### THE DATA
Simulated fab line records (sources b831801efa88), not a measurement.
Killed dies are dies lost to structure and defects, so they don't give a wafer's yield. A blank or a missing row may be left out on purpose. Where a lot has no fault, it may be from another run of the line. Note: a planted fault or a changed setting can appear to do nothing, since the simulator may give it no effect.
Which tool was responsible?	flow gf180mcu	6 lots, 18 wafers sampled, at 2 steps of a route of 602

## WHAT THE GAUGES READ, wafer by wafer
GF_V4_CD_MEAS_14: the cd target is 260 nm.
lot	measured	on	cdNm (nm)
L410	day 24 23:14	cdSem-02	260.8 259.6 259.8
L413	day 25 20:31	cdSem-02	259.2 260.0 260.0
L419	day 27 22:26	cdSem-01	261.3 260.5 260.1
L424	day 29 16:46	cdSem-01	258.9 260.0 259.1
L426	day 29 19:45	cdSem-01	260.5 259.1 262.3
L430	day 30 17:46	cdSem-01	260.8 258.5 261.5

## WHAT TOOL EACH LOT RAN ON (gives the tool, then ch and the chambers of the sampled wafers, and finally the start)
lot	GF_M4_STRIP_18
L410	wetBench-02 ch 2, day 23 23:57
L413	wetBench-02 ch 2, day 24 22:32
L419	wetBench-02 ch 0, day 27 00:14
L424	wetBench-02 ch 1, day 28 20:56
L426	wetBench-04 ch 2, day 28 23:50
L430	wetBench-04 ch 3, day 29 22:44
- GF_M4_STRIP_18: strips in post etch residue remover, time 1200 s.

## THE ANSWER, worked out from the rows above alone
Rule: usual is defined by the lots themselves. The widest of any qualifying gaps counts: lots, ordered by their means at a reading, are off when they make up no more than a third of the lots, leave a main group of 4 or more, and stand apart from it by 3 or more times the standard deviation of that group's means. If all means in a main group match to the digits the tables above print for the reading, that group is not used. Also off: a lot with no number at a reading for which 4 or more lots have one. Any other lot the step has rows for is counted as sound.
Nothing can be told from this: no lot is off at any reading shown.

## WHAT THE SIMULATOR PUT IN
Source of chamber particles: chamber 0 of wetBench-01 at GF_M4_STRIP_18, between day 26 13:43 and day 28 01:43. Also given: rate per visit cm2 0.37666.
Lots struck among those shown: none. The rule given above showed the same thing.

### WORK TASK
Return only the lines between the one holding "## WHAT THE SIMULATOR PUT IN" and the one holding "Source of chamber", inclusive, exactly as they appear above.

### EXPECTED ANSWER
## WHAT THE SIMULATOR PUT IN
Source of chamber particles: chamber 0 of wetBench-01 at GF_M4_STRIP_18, between day 26 13:43 and day 28 01:43. Also given: rate per visit cm2 0.37666.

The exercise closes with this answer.